Task item: A word-for-word transcript of every entry is required.

Extracted information:

***

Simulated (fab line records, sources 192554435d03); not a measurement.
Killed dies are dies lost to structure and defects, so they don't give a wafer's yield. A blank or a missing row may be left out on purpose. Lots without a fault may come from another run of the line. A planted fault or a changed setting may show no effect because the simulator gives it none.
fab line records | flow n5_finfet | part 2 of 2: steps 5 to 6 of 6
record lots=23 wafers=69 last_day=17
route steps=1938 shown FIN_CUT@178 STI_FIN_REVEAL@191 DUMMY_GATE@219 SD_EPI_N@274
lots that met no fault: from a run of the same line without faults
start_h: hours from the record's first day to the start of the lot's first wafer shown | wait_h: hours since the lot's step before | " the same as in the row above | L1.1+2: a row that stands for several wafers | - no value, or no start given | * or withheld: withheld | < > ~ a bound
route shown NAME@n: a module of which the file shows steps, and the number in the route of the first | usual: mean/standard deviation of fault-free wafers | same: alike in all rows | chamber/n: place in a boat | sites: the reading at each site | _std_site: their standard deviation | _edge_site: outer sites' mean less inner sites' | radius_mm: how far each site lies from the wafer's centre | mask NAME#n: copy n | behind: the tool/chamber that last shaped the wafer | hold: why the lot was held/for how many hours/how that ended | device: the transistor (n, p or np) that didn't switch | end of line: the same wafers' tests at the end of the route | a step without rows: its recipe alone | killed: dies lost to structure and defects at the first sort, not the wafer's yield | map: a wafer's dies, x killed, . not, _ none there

***

Exercise solution:
Simulated (fab line records, sources 192554435d03); not a measurement.
Killed dies are dies lost to structure and defects, so they don't give a wafer's yield. A blank or a missing row may be left out on purpose. Lots without a fault may come from another run of the line. A planted fault or a changed setting may show no effect because the simulator gives it none.
fab line records | flow n5_finfet | part 2 of 2: steps 5 to 6 of 6
record lots=23 wafers=69 last_day=17
route steps=1938 shown FIN_CUT@178 STI_FIN_REVEAL@191 DUMMY_GATE@219 SD_EPI_N@274
lots that met no fault: from a run of the same line without faults
start_h: hours from the record's first day to the start of the lot's first wafer shown | wait_h: hours since the lot's step before | " the same as in the row above | L1.1+2: a row that stands for several wafers | - no value, or no start given | * or withheld: withheld | < > ~ a bound
route shown NAME@n: a module of which the file shows steps, and the number in the route of the first | usual: mean/standard deviation of fault-free wafers | same: alike in all rows | chamber/n: place in a boat | sites: the reading at each site | _std_site: their standard deviation | _edge_site: outer sites' mean less inner sites' | radius_mm: how far each site lies from the wafer's centre | mask NAME#n: copy n | behind: the tool/chamber that last shaped the wafer | hold: why the lot was held/for how many hours/how that ended | device: the transistor (n, p or np) that didn't switch | end of line: the same wafers' tests at the end of the route | a step without rows: its recipe alone | killed: dies lost to structure and defects at the first sort, not the wafer's yield | map: a wafer's dies, x killed, . not, _ none there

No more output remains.